- Information:
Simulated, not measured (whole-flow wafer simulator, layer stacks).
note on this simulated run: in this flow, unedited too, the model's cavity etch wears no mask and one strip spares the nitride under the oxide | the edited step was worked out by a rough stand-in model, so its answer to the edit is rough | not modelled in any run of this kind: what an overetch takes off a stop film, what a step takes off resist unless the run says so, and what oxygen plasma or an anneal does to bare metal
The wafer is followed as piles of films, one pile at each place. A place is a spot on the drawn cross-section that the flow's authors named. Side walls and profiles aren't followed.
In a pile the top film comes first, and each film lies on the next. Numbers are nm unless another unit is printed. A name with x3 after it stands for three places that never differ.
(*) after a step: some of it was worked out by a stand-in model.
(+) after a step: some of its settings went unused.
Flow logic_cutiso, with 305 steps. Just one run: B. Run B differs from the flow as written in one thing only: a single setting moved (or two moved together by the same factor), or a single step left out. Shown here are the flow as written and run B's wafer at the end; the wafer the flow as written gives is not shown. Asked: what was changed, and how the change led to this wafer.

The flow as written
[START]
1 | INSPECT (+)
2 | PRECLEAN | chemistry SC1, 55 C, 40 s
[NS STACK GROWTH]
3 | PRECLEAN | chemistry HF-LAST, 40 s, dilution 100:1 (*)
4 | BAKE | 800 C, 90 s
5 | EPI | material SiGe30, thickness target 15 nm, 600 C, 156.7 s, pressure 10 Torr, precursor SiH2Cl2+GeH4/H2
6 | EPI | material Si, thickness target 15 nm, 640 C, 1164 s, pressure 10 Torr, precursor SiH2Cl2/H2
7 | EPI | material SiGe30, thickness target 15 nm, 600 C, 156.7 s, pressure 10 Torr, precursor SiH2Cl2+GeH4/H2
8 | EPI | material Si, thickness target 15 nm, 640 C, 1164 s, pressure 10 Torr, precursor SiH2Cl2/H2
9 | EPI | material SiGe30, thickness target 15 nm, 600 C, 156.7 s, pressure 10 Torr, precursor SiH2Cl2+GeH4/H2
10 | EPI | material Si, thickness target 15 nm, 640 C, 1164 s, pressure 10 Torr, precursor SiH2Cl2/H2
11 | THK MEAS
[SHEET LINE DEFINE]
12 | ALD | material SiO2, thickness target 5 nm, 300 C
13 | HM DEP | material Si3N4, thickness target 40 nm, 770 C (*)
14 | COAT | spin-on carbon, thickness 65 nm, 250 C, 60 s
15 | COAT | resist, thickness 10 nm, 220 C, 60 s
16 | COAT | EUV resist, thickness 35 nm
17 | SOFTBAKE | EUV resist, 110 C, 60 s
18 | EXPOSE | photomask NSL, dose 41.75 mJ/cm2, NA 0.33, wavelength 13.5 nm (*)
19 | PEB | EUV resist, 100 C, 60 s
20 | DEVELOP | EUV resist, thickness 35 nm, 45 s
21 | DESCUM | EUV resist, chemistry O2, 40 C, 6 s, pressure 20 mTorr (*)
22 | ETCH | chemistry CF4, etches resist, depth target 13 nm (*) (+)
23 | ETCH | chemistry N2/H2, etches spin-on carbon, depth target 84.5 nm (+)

- Activity:
Please reproduce exactly the lines in the listing above from the one containing "9 | EPI | material" through the one containing "22 | ETCH |", both included, and nothing more.

- Response area:
9 | EPI | material SiGe30, thickness target 15 nm, 600 C, 156.7 s, pressure 10 Torr, precursor SiH2Cl2+GeH4/H2
10 | EPI | material Si, thickness target 15 nm, 640 C, 1164 s, pressure 10 Torr, precursor SiH2Cl2/H2
11 | THK MEAS
[SHEET LINE DEFINE]
12 | ALD | material SiO2, thickness target 5 nm, 300 C
13 | HM DEP | material Si3N4, thickness target 40 nm, 770 C (*)
14 | COAT | spin-on carbon, thickness 65 nm, 250 C, 60 s
15 | COAT | resist, thickness 10 nm, 220 C, 60 s
16 | COAT | EUV resist, thickness 35 nm
17 | SOFTBAKE | EUV resist, 110 C, 60 s
18 | EXPOSE | photomask NSL, dose 41.75 mJ/cm2, NA 0.33, wavelength 13.5 nm (*)
19 | PEB | EUV resist, 100 C, 60 s
20 | DEVELOP | EUV resist, thickness 35 nm, 45 s
21 | DESCUM | EUV resist, chemistry O2, 40 C, 6 s, pressure 20 mTorr (*)
22 | ETCH | chemistry CF4, etches resist, depth target 13 nm (*) (+)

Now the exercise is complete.